> Action item
For every line below, set down an identical copy.

**** Dataset entries
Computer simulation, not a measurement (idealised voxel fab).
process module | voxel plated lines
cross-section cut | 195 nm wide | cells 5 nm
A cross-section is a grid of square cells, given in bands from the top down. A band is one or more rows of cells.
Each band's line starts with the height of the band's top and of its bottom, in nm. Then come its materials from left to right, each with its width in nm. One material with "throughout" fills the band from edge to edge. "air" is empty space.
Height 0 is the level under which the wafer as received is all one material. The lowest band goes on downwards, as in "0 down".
********

> Response
Computer simulation, not a measurement (idealised voxel fab).
process module | voxel plated lines
cross-section cut | 195 nm wide | cells 5 nm
A cross-section is a grid of square cells, given in bands from the top down. A band is one or more rows of cells.
Each band's line starts with the height of the band's top and of its bottom, in nm. Then come its materials from left to right, each with its width in nm. One material with "throughout" fills the band from edge to edge. "air" is empty space.
Height 0 is the level under which the wafer as received is all one material. The lowest band goes on downwards, as in "0 down".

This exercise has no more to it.